▶ [ASSIGNED TASK]: Each line below has to be set down again exactly.

▶ [GIVEN ENTRIES]:
· · · ·

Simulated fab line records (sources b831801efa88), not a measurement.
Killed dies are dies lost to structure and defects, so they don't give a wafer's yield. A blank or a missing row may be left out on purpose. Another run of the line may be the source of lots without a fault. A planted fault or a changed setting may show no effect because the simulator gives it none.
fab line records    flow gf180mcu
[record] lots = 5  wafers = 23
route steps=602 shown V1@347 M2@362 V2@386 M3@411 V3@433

· · · ·

▶ [EXERCISE SOLUTION]:
Simulated fab line records (sources b831801efa88), not a measurement.
Killed dies are dies lost to structure and defects, so they don't give a wafer's yield. A blank or a missing row may be left out on purpose. Another run of the line may be the source of lots without a fault. A planted fault or a changed setting may show no effect because the simulator gives it none.
fab line records    flow gf180mcu
[record] lots = 5  wafers = 23
route steps=602 shown V1@347 M2@362 V2@386 M3@411 V3@433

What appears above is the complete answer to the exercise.